◆ TASK ITEM
The lines from the start of the records through the one containing "record lots=15 | wafers=43 | last_day=33" are to be restated word for word; please include both ends.

◆ ENTRIES SUPPLIED
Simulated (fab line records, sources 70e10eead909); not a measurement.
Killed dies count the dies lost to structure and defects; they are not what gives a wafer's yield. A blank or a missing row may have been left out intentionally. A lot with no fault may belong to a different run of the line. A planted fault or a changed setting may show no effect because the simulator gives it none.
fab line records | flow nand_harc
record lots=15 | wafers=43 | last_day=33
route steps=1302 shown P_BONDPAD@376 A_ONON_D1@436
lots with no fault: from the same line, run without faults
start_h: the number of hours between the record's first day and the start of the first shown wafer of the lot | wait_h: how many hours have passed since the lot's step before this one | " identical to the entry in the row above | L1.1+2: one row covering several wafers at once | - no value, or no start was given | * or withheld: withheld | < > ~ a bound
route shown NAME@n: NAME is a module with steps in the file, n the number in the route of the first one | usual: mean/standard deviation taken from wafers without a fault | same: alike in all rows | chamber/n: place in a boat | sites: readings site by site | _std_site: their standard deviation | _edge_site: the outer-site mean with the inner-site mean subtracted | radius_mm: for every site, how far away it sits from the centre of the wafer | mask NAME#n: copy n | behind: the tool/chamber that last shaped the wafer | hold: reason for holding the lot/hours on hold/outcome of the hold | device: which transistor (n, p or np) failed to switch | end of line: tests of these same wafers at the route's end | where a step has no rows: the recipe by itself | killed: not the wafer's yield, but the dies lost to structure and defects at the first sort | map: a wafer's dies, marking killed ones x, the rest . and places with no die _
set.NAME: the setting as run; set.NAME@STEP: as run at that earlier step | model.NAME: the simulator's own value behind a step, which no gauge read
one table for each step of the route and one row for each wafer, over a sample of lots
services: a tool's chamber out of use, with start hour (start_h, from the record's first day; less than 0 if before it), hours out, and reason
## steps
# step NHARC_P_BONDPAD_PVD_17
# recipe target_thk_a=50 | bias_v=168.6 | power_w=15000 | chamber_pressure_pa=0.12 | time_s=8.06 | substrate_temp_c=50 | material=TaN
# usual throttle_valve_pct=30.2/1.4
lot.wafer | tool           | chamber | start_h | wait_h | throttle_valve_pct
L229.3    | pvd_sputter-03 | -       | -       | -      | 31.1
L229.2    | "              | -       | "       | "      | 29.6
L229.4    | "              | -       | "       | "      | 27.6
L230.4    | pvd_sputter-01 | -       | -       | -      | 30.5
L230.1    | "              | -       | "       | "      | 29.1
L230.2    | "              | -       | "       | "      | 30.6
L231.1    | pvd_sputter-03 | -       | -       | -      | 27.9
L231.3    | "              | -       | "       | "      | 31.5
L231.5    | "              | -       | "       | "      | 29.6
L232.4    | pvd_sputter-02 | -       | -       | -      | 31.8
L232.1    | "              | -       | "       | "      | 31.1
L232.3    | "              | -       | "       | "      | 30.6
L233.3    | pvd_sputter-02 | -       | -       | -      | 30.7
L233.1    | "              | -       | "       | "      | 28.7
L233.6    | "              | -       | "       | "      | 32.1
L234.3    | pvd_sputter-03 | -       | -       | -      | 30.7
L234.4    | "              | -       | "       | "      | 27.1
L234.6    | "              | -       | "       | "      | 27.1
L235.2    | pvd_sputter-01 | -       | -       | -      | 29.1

◆ RESPONSE AREA
Simulated (fab line records, sources 70e10eead909); not a measurement.
Killed dies count the dies lost to structure and defects; they are not what gives a wafer's yield. A blank or a missing row may have been left out intentionally. A lot with no fault may belong to a different run of the line. A planted fault or a changed setting may show no effect because the simulator gives it none.
fab line records | flow nand_harc
record lots=15 | wafers=43 | last_day=33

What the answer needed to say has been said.